- **BRIEF**
Transcribe all the data, leaving each word as it is.

##### PROVIDED MATERIAL

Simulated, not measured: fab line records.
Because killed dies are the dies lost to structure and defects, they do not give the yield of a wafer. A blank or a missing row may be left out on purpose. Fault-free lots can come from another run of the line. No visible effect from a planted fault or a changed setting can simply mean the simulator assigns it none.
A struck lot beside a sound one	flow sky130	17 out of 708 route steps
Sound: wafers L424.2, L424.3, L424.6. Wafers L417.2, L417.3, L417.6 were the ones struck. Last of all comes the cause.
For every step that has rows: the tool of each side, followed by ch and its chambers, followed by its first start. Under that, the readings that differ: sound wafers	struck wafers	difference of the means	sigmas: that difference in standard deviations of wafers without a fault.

##########

- **EXERCISE SOLUTION**
Simulated, not measured: fab line records.
Because killed dies are the dies lost to structure and defects, they do not give the yield of a wafer. A blank or a missing row may be left out on purpose. Fault-free lots can come from another run of the line. No visible effect from a planted fault or a changed setting can simply mean the simulator assigns it none.
A struck lot beside a sound one	flow sky130	17 out of 708 route steps
Sound: wafers L424.2, L424.3, L424.6. Wafers L417.2, L417.3, L417.6 were the ones struck. Last of all comes the cause.
For every step that has rows: the tool of each side, followed by ch and its chambers, followed by its first start. Under that, the readings that differ: sound wafers	struck wafers	difference of the means	sigmas: that difference in standard deviations of wafers without a fault.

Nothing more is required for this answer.